> [Information shown]:
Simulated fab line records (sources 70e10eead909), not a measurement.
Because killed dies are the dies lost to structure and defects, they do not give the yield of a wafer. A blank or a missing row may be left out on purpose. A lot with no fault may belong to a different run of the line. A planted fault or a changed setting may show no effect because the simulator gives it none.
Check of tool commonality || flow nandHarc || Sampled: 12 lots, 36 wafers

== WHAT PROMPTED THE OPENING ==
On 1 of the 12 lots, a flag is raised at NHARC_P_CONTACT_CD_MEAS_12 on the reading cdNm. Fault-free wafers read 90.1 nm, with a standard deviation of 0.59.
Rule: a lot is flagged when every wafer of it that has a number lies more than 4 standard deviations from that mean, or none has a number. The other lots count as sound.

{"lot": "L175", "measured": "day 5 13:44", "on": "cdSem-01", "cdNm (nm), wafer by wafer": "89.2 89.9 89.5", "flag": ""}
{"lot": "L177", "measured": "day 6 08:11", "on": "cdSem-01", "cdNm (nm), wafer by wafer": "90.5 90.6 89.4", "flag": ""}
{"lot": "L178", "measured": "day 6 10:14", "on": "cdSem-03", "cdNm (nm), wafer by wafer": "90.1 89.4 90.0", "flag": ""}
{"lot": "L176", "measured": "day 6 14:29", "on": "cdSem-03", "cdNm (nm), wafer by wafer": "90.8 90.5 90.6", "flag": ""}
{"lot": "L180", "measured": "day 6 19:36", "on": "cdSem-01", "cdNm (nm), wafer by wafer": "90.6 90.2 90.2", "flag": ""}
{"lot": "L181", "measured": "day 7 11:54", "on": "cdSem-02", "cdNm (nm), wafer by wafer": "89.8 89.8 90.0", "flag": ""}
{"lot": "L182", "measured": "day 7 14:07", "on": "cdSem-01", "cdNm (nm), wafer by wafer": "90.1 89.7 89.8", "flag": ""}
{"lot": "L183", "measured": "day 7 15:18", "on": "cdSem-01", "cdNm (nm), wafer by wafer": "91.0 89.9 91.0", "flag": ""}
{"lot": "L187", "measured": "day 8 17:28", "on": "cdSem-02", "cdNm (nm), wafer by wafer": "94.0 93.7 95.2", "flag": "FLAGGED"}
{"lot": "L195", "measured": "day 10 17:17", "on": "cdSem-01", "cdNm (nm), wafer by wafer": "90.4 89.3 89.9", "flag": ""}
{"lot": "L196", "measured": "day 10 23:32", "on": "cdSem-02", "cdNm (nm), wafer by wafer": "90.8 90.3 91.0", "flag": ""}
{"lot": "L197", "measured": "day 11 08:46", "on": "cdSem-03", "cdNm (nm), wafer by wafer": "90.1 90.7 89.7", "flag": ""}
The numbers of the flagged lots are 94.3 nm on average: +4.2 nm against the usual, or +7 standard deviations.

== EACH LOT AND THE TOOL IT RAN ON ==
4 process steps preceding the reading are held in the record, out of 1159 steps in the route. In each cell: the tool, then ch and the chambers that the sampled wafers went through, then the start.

> [Exercise]:
Each line from the top of the material above through the line containing "Because killed dies" must be output exactly, and no other line.

> [Exercise result]:
Simulated fab line records (sources 70e10eead909), not a measurement.
Because killed dies are the dies lost to structure and defects, they do not give the yield of a wafer. A blank or a missing row may be left out on purpose. A lot with no fault may belong to a different run of the line. A planted fault or a changed setting may show no effect because the simulator gives it none.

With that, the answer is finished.